● **REQUIRED ACTION**: A verbatim reproduction of all the entries is needed.

BEGIN
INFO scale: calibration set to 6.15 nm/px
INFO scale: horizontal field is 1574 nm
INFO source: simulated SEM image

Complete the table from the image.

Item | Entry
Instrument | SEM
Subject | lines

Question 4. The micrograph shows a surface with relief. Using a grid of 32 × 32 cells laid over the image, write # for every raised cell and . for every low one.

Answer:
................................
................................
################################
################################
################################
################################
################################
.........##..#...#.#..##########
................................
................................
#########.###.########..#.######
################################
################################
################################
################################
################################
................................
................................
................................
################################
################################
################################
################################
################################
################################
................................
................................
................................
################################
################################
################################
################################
END

● **ANSWER AREA**:
INFO scale: calibration set to 6.15 nm/px
INFO scale: horizontal field is 1574 nm
INFO source: simulated SEM image

Complete the table from the image.

Item | Entry
Instrument | SEM
Subject | lines

Question 4. The micrograph shows a surface with relief. Using a grid of 32 × 32 cells laid over the image, write # for every raised cell and . for every low one.

Answer:
................................
................................
################################
################################
################################
################################
################################
.........##..#...#.#..##########
................................
................................
#########.###.########..#.######
################################
################################
################################
################################
################################
................................
................................
................................
################################
################################
################################
################################
################################
################################
................................
................................
................................
################################
################################
################################
################################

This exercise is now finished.